Every single entry must be reproduced precisely.

==== EXTRACTED INFORMATION

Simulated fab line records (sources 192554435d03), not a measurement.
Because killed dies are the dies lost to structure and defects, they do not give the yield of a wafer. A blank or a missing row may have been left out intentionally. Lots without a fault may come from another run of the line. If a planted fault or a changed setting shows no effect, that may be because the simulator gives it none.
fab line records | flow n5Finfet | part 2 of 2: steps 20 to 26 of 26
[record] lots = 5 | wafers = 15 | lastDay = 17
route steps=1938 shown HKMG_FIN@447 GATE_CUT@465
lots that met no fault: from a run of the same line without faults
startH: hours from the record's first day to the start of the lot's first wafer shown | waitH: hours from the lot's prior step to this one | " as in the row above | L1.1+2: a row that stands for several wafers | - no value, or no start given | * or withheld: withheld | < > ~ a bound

========

*ANSWER SECTION*
Simulated fab line records (sources 192554435d03), not a measurement.
Because killed dies are the dies lost to structure and defects, they do not give the yield of a wafer. A blank or a missing row may have been left out intentionally. Lots without a fault may come from another run of the line. If a planted fault or a changed setting shows no effect, that may be because the simulator gives it none.
fab line records | flow n5Finfet | part 2 of 2: steps 20 to 26 of 26
[record] lots = 5 | wafers = 15 | lastDay = 17
route steps=1938 shown HKMG_FIN@447 GATE_CUT@465
lots that met no fault: from a run of the same line without faults
startH: hours from the record's first day to the start of the lot's first wafer shown | waitH: hours from the lot's prior step to this one | " as in the row above | L1.1+2: a row that stands for several wafers | - no value, or no start given | * or withheld: withheld | < > ~ a bound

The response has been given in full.